DATA SUPPLIED =
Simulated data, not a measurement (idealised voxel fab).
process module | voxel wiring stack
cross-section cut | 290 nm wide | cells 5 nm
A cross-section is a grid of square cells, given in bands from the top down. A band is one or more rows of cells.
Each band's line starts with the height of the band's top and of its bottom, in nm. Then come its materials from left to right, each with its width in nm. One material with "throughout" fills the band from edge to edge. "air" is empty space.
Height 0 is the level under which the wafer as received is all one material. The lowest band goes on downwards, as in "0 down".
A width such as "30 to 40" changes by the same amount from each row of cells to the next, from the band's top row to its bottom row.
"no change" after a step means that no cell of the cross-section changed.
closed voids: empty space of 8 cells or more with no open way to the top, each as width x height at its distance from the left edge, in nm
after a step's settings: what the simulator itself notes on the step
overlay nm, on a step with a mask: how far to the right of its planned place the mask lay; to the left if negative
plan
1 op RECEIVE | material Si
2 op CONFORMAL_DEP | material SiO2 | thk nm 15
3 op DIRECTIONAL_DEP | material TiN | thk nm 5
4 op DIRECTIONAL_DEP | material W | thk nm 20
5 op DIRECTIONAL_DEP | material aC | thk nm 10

WORK ORDER = From the first line to the last, reproduce the material word for word.

WRITTEN REPLY =
Simulated data, not a measurement (idealised voxel fab).
process module | voxel wiring stack
cross-section cut | 290 nm wide | cells 5 nm
A cross-section is a grid of square cells, given in bands from the top down. A band is one or more rows of cells.
Each band's line starts with the height of the band's top and of its bottom, in nm. Then come its materials from left to right, each with its width in nm. One material with "throughout" fills the band from edge to edge. "air" is empty space.
Height 0 is the level under which the wafer as received is all one material. The lowest band goes on downwards, as in "0 down".
A width such as "30 to 40" changes by the same amount from each row of cells to the next, from the band's top row to its bottom row.
"no change" after a step means that no cell of the cross-section changed.
closed voids: empty space of 8 cells or more with no open way to the top, each as width x height at its distance from the left edge, in nm
after a step's settings: what the simulator itself notes on the step
overlay nm, on a step with a mask: how far to the right of its planned place the mask lay; to the left if negative
plan
1 op RECEIVE | material Si
2 op CONFORMAL_DEP | material SiO2 | thk nm 15
3 op DIRECTIONAL_DEP | material TiN | thk nm 5
4 op DIRECTIONAL_DEP | material W | thk nm 20
5 op DIRECTIONAL_DEP | material aC | thk nm 10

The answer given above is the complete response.